-- Work order --
Print the listing in full, keeping every line exactly as it is.

-- Data supplied --
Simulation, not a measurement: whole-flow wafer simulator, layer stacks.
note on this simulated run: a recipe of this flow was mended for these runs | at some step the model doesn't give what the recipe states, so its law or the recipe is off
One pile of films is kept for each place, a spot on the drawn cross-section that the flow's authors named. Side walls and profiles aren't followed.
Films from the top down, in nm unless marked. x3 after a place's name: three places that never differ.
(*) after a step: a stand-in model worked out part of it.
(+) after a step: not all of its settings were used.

-- Written response --
Simulation, not a measurement: whole-flow wafer simulator, layer stacks.
note on this simulated run: a recipe of this flow was mended for these runs | at some step the model doesn't give what the recipe states, so its law or the recipe is off
One pile of films is kept for each place, a spot on the drawn cross-section that the flow's authors named. Side walls and profiles aren't followed.
Films from the top down, in nm unless marked. x3 after a place's name: three places that never differ.
(*) after a step: a stand-in model worked out part of it.
(+) after a step: not all of its settings were used.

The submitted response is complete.